§ **DATA SECTION**

┏━━

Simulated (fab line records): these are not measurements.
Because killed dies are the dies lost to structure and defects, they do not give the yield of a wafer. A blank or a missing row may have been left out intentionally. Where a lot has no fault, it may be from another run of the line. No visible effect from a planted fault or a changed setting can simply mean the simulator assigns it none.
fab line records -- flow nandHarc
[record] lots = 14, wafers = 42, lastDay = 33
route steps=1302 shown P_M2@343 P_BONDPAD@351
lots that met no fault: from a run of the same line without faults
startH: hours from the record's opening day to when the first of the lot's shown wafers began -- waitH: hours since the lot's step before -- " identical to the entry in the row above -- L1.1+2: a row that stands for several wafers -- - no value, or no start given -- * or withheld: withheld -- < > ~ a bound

┗━━

§ **TASK ITEM**
Your answer should be the lines above, from the line containing "route steps=1302 shown P_M2@343 P_BONDPAD@351" up to and including the line containing "lots that met", reproduced exactly and with nothing else.

§ **TASK RESULT**
route steps=1302 shown P_M2@343 P_BONDPAD@351
lots that met no fault: from a run of the same line without faults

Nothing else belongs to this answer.